◆ Work request
The lines from the top of the data down to the line with "Process: pumps coolant" should be repeated exactly, both ends included.

◆ Provided data
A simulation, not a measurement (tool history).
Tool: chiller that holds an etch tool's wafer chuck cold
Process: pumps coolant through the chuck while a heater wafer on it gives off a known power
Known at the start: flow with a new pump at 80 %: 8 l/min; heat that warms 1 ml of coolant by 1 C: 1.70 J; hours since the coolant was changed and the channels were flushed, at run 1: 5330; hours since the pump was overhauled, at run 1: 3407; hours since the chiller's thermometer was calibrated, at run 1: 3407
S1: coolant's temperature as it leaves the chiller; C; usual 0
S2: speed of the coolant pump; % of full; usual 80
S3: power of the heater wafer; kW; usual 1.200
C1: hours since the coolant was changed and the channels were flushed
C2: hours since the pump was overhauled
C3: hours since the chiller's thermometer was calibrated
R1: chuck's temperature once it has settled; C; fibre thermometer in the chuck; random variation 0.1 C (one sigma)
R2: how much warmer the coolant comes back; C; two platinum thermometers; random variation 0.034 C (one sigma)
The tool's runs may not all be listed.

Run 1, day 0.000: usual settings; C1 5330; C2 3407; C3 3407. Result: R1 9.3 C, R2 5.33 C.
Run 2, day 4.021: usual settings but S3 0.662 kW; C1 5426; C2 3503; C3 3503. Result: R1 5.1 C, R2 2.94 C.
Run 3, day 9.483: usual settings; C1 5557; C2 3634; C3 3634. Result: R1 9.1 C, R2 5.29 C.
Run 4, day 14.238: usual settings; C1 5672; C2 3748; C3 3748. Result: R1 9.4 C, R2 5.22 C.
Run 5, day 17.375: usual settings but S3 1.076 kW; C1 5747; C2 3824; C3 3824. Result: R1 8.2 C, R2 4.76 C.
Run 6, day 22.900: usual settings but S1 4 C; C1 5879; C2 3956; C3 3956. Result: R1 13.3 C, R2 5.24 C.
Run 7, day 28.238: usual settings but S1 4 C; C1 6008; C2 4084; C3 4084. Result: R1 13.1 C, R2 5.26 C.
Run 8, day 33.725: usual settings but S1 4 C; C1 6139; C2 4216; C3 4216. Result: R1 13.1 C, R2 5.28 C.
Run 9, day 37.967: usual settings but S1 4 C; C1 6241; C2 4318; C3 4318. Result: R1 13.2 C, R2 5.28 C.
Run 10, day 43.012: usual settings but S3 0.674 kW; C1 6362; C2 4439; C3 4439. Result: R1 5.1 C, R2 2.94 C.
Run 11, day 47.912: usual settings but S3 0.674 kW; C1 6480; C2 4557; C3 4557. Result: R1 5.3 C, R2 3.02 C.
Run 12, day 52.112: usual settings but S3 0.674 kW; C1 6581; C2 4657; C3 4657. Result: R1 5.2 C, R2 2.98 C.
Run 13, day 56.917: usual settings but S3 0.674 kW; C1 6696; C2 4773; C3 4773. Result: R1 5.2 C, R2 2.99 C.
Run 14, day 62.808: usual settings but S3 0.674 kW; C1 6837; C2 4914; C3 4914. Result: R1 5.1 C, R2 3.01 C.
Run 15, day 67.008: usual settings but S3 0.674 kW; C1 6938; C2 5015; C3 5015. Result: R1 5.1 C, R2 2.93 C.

◆ Exercise output
A simulation, not a measurement (tool history).
Tool: chiller that holds an etch tool's wafer chuck cold
Process: pumps coolant through the chuck while a heater wafer on it gives off a known power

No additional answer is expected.